Work request:
I'd like an exact copy of every line from the start of the entries below through the line containing "In a pile the", please.

Source information:
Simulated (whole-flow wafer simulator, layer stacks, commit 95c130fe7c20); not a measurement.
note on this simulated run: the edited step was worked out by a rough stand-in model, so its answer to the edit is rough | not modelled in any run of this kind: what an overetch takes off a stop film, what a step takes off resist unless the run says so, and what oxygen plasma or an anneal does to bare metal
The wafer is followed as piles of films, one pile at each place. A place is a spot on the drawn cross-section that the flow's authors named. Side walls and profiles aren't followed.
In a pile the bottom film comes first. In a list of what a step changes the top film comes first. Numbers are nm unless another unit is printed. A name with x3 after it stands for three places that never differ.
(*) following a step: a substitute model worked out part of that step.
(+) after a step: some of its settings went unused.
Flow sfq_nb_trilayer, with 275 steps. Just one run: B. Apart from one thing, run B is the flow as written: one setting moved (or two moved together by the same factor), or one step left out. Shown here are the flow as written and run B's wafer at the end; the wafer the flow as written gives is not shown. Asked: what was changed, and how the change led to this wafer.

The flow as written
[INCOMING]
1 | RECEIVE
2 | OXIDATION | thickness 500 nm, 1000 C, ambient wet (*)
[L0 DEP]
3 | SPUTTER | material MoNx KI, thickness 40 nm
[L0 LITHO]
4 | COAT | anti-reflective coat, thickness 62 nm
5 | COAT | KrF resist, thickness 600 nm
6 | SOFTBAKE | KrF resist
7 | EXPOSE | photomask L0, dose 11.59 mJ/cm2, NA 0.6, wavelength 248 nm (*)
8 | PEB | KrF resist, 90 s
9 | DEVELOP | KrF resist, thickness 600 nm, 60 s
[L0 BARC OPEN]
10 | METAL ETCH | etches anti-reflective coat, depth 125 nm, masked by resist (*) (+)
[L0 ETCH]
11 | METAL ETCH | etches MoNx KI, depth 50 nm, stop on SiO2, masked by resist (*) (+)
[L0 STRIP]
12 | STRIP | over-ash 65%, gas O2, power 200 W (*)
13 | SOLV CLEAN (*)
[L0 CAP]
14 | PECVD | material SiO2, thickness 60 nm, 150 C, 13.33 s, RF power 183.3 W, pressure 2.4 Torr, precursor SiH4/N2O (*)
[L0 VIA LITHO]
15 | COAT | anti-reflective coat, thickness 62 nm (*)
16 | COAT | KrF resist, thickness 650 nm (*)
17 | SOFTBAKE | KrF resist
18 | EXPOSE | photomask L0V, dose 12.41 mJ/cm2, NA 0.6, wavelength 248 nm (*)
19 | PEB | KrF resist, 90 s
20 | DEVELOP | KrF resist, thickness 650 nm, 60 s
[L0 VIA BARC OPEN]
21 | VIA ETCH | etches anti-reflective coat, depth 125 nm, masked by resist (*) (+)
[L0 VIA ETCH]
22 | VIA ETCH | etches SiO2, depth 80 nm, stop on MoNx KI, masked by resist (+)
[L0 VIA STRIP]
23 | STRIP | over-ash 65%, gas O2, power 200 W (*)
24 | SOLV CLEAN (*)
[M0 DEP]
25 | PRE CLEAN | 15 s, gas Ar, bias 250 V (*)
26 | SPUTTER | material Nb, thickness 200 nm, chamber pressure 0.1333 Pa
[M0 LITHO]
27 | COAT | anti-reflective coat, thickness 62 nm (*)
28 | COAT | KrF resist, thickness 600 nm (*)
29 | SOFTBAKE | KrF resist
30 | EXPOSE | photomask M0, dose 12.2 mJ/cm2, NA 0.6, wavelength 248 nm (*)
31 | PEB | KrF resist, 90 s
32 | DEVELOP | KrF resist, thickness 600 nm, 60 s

Exercise output:
Simulated (whole-flow wafer simulator, layer stacks, commit 95c130fe7c20); not a measurement.
note on this simulated run: the edited step was worked out by a rough stand-in model, so its answer to the edit is rough | not modelled in any run of this kind: what an overetch takes off a stop film, what a step takes off resist unless the run says so, and what oxygen plasma or an anneal does to bare metal
The wafer is followed as piles of films, one pile at each place. A place is a spot on the drawn cross-section that the flow's authors named. Side walls and profiles aren't followed.
In a pile the bottom film comes first. In a list of what a step changes the top film comes first. Numbers are nm unless another unit is printed. A name with x3 after it stands for three places that never differ.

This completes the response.